### Required action
Set down exactly the first line of the entries and every line after it, through the line with "distance in nm.".

──────── Raw data ────────

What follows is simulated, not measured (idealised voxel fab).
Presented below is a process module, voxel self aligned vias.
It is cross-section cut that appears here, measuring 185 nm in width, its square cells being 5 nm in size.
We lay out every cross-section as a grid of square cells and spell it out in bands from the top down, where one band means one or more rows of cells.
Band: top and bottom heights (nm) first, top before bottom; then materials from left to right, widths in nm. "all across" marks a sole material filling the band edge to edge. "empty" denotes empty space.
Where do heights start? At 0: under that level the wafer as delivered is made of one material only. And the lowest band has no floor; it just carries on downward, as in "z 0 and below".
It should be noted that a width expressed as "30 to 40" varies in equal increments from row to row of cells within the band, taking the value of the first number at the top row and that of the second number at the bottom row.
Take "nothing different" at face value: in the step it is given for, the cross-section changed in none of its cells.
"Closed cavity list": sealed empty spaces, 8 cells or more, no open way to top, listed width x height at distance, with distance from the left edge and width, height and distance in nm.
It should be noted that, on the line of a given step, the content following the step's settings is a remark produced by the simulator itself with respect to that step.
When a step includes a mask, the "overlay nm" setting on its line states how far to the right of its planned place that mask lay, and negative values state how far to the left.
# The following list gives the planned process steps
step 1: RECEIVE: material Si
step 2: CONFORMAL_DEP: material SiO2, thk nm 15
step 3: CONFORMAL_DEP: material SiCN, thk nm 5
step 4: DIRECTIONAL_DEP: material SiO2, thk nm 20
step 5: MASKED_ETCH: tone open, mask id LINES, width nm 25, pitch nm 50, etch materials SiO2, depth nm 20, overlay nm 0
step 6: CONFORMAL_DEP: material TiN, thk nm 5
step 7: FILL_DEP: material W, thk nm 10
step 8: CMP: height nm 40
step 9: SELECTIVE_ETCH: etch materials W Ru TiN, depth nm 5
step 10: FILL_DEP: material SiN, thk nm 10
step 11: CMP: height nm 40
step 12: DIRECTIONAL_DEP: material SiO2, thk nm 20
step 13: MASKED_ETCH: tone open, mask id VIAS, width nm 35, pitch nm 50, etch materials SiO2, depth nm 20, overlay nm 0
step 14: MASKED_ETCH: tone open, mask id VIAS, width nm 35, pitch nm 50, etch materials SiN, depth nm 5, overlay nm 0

────────

### Response
What follows is simulated, not measured (idealised voxel fab).
Presented below is a process module, voxel self aligned vias.
It is cross-section cut that appears here, measuring 185 nm in width, its square cells being 5 nm in size.
We lay out every cross-section as a grid of square cells and spell it out in bands from the top down, where one band means one or more rows of cells.
Band: top and bottom heights (nm) first, top before bottom; then materials from left to right, widths in nm. "all across" marks a sole material filling the band edge to edge. "empty" denotes empty space.
Where do heights start? At 0: under that level the wafer as delivered is made of one material only. And the lowest band has no floor; it just carries on downward, as in "z 0 and below".
It should be noted that a width expressed as "30 to 40" varies in equal increments from row to row of cells within the band, taking the value of the first number at the top row and that of the second number at the bottom row.
Take "nothing different" at face value: in the step it is given for, the cross-section changed in none of its cells.
"Closed cavity list": sealed empty spaces, 8 cells or more, no open way to top, listed width x height at distance, with distance from the left edge and width, height and distance in nm.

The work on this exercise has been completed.